Data excerpts:
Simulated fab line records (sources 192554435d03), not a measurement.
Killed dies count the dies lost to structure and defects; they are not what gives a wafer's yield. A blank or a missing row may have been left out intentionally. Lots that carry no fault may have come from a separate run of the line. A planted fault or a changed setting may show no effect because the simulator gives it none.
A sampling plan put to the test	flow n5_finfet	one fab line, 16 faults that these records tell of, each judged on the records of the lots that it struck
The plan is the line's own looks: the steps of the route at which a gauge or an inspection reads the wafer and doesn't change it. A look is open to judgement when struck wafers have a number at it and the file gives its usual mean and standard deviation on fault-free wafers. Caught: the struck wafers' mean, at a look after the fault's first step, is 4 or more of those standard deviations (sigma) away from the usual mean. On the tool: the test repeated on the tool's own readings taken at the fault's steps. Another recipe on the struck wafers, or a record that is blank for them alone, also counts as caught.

Action item: Character for character, output the whole material above.

Written response:
Simulated fab line records (sources 192554435d03), not a measurement.
Killed dies count the dies lost to structure and defects; they are not what gives a wafer's yield. A blank or a missing row may have been left out intentionally. Lots that carry no fault may have come from a separate run of the line. A planted fault or a changed setting may show no effect because the simulator gives it none.
A sampling plan put to the test	flow n5_finfet	one fab line, 16 faults that these records tell of, each judged on the records of the lots that it struck
The plan is the line's own looks: the steps of the route at which a gauge or an inspection reads the wafer and doesn't change it. A look is open to judgement when struck wafers have a number at it and the file gives its usual mean and standard deviation on fault-free wafers. Caught: the struck wafers' mean, at a look after the fault's first step, is 4 or more of those standard deviations (sigma) away from the usual mean. On the tool: the test repeated on the tool's own readings taken at the fault's steps. Another recipe on the struck wafers, or a record that is blank for them alone, also counts as caught.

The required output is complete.